::::

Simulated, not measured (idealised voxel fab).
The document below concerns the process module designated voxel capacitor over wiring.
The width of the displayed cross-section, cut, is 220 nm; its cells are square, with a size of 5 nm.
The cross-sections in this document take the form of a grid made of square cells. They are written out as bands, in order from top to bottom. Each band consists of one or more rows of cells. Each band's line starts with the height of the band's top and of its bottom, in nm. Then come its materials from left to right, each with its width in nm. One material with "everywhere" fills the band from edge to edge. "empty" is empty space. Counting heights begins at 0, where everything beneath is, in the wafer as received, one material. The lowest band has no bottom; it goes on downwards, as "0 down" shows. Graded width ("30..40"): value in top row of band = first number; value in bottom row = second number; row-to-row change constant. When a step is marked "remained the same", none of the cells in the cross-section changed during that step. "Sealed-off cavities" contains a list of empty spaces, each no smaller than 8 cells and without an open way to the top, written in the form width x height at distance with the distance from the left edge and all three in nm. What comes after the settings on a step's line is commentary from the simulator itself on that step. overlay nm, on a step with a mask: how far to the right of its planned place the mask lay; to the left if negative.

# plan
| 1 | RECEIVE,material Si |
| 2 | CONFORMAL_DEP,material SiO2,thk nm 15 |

::::

*ASSIGNED TASK*. So that nothing is lost, retype every entry in the listing above exactly.

*YOUR SOLUTION*.
Simulated, not measured (idealised voxel fab).
The document below concerns the process module designated voxel capacitor over wiring.
The width of the displayed cross-section, cut, is 220 nm; its cells are square, with a size of 5 nm.
The cross-sections in this document take the form of a grid made of square cells. They are written out as bands, in order from top to bottom. Each band consists of one or more rows of cells. Each band's line starts with the height of the band's top and of its bottom, in nm. Then come its materials from left to right, each with its width in nm. One material with "everywhere" fills the band from edge to edge. "empty" is empty space. Counting heights begins at 0, where everything beneath is, in the wafer as received, one material. The lowest band has no bottom; it goes on downwards, as "0 down" shows. Graded width ("30..40"): value in top row of band = first number; value in bottom row = second number; row-to-row change constant. When a step is marked "remained the same", none of the cells in the cross-section changed during that step. "Sealed-off cavities" contains a list of empty spaces, each no smaller than 8 cells and without an open way to the top, written in the form width x height at distance with the distance from the left edge and all three in nm. What comes after the settings on a step's line is commentary from the simulator itself on that step. overlay nm, on a step with a mask: how far to the right of its planned place the mask lay; to the left if negative.

# plan
| 1 | RECEIVE,material Si |
| 2 | CONFORMAL_DEP,material SiO2,thk nm 15 |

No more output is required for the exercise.